BRIEF |
Below are some records; quote exactly the lines from the one that contains "Measured the diameter" through the one that contains "Supervisor: I need", inclusive, and no others.

== Segment start ==

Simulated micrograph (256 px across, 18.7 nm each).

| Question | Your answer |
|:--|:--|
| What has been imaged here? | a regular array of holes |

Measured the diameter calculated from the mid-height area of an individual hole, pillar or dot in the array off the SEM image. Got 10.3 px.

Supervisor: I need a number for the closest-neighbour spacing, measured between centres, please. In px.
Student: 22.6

== Segment end ==

WRITTEN REPLY |
Measured the diameter calculated from the mid-height area of an individual hole, pillar or dot in the array off the SEM image. Got 10.3 px.

Supervisor: I need a number for the closest-neighbour spacing, measured between centres, please. In px.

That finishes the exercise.